--------------------------------

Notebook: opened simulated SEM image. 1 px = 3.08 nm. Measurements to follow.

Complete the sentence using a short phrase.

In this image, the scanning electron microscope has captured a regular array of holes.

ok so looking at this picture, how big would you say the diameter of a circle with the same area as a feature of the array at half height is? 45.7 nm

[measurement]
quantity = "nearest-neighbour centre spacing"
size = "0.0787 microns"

--------------------------------

* **Required action**: In exact wording, restate the lines of the data above from the first through the one holding "ok so looking", and stop after that line.

* **Answer section**:
Notebook: opened simulated SEM image. 1 px = 3.08 nm. Measurements to follow.

Complete the sentence using a short phrase.

In this image, the scanning electron microscope has captured a regular array of holes.

ok so looking at this picture, how big would you say the diameter of a circle with the same area as a feature of the array at half height is? 45.7 nm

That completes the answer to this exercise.